Go through the listing and copy every line word for word.

Given entries below:

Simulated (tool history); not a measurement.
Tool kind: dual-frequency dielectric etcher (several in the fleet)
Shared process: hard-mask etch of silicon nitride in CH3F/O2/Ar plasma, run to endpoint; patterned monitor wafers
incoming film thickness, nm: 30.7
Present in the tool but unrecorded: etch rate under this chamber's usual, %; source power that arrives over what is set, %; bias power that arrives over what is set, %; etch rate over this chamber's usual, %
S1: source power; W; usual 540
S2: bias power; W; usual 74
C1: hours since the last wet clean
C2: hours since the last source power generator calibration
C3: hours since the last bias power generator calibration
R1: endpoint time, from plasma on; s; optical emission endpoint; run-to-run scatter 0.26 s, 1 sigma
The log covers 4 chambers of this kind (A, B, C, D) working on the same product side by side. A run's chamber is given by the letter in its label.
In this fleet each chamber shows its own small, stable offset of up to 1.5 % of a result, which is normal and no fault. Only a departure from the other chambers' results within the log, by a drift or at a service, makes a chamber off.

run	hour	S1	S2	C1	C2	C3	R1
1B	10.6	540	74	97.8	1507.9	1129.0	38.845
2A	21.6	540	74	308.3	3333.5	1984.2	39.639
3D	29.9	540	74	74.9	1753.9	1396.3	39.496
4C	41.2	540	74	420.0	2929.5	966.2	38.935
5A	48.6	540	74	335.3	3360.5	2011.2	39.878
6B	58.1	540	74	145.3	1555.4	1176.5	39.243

End of Given entries.

**Written response:**
Simulated (tool history); not a measurement.
Tool kind: dual-frequency dielectric etcher (several in the fleet)
Shared process: hard-mask etch of silicon nitride in CH3F/O2/Ar plasma, run to endpoint; patterned monitor wafers
incoming film thickness, nm: 30.7
Present in the tool but unrecorded: etch rate under this chamber's usual, %; source power that arrives over what is set, %; bias power that arrives over what is set, %; etch rate over this chamber's usual, %
S1: source power; W; usual 540
S2: bias power; W; usual 74
C1: hours since the last wet clean
C2: hours since the last source power generator calibration
C3: hours since the last bias power generator calibration
R1: endpoint time, from plasma on; s; optical emission endpoint; run-to-run scatter 0.26 s, 1 sigma
The log covers 4 chambers of this kind (A, B, C, D) working on the same product side by side. A run's chamber is given by the letter in its label.
In this fleet each chamber shows its own small, stable offset of up to 1.5 % of a result, which is normal and no fault. Only a departure from the other chambers' results within the log, by a drift or at a service, makes a chamber off.

run	hour	S1	S2	C1	C2	C3	R1
1B	10.6	540	74	97.8	1507.9	1129.0	38.845
2A	21.6	540	74	308.3	3333.5	1984.2	39.639
3D	29.9	540	74	74.9	1753.9	1396.3	39.496
4C	41.2	540	74	420.0	2929.5	966.2	38.935
5A	48.6	540	74	335.3	3360.5	2011.2	39.878
6B	58.1	540	74	145.3	1555.4	1176.5	39.243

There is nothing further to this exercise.